START Data for review

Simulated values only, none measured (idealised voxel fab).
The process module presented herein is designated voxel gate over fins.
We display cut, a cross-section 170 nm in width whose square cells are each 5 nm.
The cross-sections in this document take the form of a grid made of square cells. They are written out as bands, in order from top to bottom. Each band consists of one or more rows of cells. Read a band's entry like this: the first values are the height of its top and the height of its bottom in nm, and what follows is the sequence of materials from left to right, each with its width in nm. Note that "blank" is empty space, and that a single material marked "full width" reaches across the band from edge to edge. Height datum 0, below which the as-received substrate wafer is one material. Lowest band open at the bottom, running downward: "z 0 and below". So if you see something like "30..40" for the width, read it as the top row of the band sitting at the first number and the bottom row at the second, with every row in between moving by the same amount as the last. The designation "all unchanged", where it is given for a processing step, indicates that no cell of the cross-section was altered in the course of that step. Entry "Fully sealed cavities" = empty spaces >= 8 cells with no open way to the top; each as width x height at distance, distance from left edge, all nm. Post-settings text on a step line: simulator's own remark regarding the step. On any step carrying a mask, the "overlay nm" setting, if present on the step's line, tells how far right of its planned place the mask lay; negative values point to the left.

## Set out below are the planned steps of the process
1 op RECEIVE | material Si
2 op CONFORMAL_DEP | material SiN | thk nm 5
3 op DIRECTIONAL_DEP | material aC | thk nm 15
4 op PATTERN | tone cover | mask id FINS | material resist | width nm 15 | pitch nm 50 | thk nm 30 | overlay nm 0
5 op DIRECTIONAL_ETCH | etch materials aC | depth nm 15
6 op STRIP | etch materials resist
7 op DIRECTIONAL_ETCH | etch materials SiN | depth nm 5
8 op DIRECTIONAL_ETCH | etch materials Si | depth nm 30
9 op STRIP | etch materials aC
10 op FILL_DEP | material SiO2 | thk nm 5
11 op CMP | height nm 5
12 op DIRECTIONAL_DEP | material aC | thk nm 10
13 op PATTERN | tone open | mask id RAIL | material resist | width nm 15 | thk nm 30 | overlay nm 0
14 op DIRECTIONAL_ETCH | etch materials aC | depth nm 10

END Data for review

**Brief**
Starting at the line above that contains "The process module", repeat each line exactly up to and including the line that contains "We display cut, a", and stop there.

**Expected answer**
The process module presented herein is designated voxel gate over fins.
We display cut, a cross-section 170 nm in width whose square cells are each 5 nm.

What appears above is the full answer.